• **BRIEF**
For this exercise, restate word for word only the lines from the first line of the data to the line containing "Reviewer: The authors".

• **RECORD SET**
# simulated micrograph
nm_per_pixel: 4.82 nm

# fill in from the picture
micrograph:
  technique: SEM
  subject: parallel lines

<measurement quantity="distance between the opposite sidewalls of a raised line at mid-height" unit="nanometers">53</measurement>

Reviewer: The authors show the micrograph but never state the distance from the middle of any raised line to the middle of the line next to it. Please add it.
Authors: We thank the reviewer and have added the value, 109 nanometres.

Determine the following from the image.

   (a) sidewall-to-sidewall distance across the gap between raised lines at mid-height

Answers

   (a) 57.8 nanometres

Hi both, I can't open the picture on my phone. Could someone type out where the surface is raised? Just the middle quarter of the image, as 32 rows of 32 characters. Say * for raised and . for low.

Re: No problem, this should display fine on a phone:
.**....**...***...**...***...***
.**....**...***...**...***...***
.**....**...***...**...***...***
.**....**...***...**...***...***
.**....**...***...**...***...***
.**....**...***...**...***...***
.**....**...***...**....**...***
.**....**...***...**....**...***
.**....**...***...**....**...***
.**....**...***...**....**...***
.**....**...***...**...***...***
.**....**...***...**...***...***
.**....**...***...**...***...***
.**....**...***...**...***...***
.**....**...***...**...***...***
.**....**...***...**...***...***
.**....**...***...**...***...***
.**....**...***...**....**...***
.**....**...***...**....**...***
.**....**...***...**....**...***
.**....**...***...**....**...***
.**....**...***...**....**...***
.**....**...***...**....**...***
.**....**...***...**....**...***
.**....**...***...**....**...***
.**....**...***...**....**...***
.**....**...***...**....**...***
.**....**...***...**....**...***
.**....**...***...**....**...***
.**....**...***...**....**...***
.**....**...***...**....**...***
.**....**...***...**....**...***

• **EXERCISE SOLUTION**
# simulated micrograph
nm_per_pixel: 4.82 nm

# fill in from the picture
micrograph:
  technique: SEM
  subject: parallel lines

<measurement quantity="distance between the opposite sidewalls of a raised line at mid-height" unit="nanometers">53</measurement>

Reviewer: The authors show the micrograph but never state the distance from the middle of any raised line to the middle of the line next to it. Please add it.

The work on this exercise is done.